— Data listing —
=== Begin Enclosure ===
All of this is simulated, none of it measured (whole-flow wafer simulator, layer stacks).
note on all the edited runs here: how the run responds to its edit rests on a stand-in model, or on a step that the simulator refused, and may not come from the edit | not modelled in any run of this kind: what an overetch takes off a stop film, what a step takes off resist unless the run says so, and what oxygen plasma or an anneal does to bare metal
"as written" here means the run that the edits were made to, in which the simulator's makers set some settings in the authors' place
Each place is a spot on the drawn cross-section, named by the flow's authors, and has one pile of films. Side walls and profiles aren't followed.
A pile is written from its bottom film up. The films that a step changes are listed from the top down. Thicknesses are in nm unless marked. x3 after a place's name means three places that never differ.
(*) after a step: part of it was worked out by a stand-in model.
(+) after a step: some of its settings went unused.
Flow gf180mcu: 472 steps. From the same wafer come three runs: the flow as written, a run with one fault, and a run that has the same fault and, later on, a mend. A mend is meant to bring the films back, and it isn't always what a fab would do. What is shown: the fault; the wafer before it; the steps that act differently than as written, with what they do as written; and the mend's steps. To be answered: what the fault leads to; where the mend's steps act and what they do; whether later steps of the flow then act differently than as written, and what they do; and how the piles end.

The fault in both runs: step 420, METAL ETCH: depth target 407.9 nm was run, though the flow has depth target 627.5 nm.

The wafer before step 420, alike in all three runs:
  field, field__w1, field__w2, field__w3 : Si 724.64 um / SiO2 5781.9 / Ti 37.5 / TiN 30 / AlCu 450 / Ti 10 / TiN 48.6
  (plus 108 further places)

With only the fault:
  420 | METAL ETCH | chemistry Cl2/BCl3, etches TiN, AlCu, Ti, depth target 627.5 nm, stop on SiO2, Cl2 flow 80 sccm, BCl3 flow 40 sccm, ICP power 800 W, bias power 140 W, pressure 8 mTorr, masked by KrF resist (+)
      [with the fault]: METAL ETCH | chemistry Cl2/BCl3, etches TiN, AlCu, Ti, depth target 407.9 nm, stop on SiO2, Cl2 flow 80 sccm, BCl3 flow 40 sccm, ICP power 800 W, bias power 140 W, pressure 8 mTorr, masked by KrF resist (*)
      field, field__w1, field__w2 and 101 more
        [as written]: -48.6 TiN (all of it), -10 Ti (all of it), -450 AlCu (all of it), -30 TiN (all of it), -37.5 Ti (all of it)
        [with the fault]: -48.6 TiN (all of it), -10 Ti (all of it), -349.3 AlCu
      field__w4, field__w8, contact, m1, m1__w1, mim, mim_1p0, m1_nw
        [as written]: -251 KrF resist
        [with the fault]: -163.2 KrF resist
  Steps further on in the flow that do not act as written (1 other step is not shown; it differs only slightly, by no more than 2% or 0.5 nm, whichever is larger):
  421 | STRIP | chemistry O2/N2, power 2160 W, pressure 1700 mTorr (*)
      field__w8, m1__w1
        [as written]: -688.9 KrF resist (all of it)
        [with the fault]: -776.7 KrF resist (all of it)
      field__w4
=== End Enclosure ===

— Brief —
Beginning with the line above that contains "field__w8, m1__w1", copy each line exactly up to and including the line that contains "[with the fault]: -776.7", and go no further.

— Task output —
      field__w8, m1__w1
        [as written]: -688.9 KrF resist (all of it)
        [with the fault]: -776.7 KrF resist (all of it)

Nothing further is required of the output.